* _WORK ORDER_: Go through the lines below and retype each one exactly.

------------------------------------------------------------------------

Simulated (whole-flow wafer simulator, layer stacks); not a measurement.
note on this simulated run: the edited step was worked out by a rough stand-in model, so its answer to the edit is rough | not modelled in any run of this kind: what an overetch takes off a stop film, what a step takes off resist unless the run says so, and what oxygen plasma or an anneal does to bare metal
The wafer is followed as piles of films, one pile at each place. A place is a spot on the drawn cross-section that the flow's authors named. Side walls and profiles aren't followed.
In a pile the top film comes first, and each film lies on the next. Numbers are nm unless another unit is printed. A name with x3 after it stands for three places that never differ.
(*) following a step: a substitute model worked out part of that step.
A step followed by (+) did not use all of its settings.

------------------------------------------------------------------------

* _EXERCISE SOLUTION_:
Simulated (whole-flow wafer simulator, layer stacks); not a measurement.
note on this simulated run: the edited step was worked out by a rough stand-in model, so its answer to the edit is rough | not modelled in any run of this kind: what an overetch takes off a stop film, what a step takes off resist unless the run says so, and what oxygen plasma or an anneal does to bare metal
The wafer is followed as piles of films, one pile at each place. A place is a spot on the drawn cross-section that the flow's authors named. Side walls and profiles aren't followed.
In a pile the top film comes first, and each film lies on the next. Numbers are nm unless another unit is printed. A name with x3 after it stands for three places that never differ.
(*) following a step: a substitute model worked out part of that step.
A step followed by (+) did not use all of its settings.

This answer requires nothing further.